Please reproduce the full listing exactly, with nothing added.

== Information provided ==
# # # # # # #

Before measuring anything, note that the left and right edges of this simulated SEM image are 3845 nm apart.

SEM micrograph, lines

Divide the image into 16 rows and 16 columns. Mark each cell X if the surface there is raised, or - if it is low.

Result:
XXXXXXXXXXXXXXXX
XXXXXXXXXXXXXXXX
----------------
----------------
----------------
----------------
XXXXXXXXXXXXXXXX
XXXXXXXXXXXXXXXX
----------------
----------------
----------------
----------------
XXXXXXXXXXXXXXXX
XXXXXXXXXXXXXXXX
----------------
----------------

# # # # # # #

== Task solution ==
Before measuring anything, note that the left and right edges of this simulated SEM image are 3845 nm apart.

SEM micrograph, lines

Divide the image into 16 rows and 16 columns. Mark each cell X if the surface there is raised, or - if it is low.

Result:
XXXXXXXXXXXXXXXX
XXXXXXXXXXXXXXXX
----------------
----------------
----------------
----------------
XXXXXXXXXXXXXXXX
XXXXXXXXXXXXXXXX
----------------
----------------
----------------
----------------
XXXXXXXXXXXXXXXX
XXXXXXXXXXXXXXXX
----------------
----------------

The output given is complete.